-- Data provided follows --

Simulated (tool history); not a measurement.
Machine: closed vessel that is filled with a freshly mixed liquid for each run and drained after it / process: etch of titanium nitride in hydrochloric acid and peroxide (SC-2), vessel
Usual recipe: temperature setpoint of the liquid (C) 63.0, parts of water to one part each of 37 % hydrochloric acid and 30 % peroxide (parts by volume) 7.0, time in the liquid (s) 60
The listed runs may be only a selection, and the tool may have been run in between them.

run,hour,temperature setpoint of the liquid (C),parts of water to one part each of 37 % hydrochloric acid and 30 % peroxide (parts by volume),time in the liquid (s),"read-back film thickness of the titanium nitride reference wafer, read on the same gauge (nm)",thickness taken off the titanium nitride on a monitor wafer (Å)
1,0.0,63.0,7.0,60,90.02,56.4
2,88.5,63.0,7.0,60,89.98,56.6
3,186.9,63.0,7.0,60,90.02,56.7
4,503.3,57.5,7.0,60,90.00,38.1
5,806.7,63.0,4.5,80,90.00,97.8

-- Data provided concluded --

== Exercise ==
Your answer should be the whole listing above, repeated exactly as it appears.

== Your solution ==
Simulated (tool history); not a measurement.
Machine: closed vessel that is filled with a freshly mixed liquid for each run and drained after it / process: etch of titanium nitride in hydrochloric acid and peroxide (SC-2), vessel
Usual recipe: temperature setpoint of the liquid (C) 63.0, parts of water to one part each of 37 % hydrochloric acid and 30 % peroxide (parts by volume) 7.0, time in the liquid (s) 60
The listed runs may be only a selection, and the tool may have been run in between them.

run,hour,temperature setpoint of the liquid (C),parts of water to one part each of 37 % hydrochloric acid and 30 % peroxide (parts by volume),time in the liquid (s),"read-back film thickness of the titanium nitride reference wafer, read on the same gauge (nm)",thickness taken off the titanium nitride on a monitor wafer (Å)
1,0.0,63.0,7.0,60,90.02,56.4
2,88.5,63.0,7.0,60,89.98,56.6
3,186.9,63.0,7.0,60,90.02,56.7
4,503.3,57.5,7.0,60,90.00,38.1
5,806.7,63.0,4.5,80,90.00,97.8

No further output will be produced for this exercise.